- **Activity**
Some of the lines below need repeating. Reproduce exactly those between the lines holding "route steps=708 shown" and "start_h: hours from", inclusive.

- **Data for analysis**
__________

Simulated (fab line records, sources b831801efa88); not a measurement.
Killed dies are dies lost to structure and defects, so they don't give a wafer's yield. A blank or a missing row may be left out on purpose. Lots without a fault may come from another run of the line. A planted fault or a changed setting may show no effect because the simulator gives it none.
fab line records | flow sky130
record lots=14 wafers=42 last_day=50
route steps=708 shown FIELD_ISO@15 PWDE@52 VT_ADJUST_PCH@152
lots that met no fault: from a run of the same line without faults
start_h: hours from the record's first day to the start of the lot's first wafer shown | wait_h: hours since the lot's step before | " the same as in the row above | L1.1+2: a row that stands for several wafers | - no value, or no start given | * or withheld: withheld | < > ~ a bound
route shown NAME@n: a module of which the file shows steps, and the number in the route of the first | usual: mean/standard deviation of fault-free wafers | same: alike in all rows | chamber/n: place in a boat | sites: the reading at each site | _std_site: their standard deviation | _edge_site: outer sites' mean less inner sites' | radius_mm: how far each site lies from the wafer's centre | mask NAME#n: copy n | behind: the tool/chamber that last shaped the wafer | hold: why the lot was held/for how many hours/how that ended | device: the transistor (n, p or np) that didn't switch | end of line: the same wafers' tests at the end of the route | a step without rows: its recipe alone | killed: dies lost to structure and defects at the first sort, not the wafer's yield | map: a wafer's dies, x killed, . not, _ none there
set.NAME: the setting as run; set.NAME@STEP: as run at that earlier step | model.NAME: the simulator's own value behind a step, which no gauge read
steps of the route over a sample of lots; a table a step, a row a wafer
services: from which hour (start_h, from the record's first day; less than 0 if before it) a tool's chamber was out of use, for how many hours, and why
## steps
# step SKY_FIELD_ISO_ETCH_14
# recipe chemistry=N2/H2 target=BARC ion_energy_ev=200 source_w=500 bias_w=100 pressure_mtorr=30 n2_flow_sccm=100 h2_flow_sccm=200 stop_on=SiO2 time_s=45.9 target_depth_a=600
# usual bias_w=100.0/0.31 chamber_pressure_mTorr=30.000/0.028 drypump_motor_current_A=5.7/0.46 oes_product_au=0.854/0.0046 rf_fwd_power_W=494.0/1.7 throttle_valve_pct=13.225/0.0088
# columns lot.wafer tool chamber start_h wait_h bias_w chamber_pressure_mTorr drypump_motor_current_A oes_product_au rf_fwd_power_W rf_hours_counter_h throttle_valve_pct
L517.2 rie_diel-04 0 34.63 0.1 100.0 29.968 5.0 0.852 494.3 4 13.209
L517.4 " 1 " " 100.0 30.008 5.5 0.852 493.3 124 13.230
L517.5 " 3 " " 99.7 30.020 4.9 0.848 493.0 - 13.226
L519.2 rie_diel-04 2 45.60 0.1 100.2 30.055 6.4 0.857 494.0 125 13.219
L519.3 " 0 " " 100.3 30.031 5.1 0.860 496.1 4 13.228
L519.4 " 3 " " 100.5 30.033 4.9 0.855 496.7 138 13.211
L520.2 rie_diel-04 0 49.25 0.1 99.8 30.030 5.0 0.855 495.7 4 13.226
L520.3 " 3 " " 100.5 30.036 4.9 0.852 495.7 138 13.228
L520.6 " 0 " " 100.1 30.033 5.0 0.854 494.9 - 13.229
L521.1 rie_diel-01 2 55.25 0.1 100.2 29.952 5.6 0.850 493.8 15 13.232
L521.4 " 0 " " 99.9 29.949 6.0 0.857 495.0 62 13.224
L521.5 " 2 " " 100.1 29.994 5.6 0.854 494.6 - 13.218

__________

- **Your response**
route steps=708 shown FIELD_ISO@15 PWDE@52 VT_ADJUST_PCH@152
lots that met no fault: from a run of the same line without faults
start_h: hours from the record's first day to the start of the lot's first wafer shown | wait_h: hours since the lot's step before | " the same as in the row above | L1.1+2: a row that stands for several wafers | - no value, or no start given | * or withheld: withheld | < > ~ a bound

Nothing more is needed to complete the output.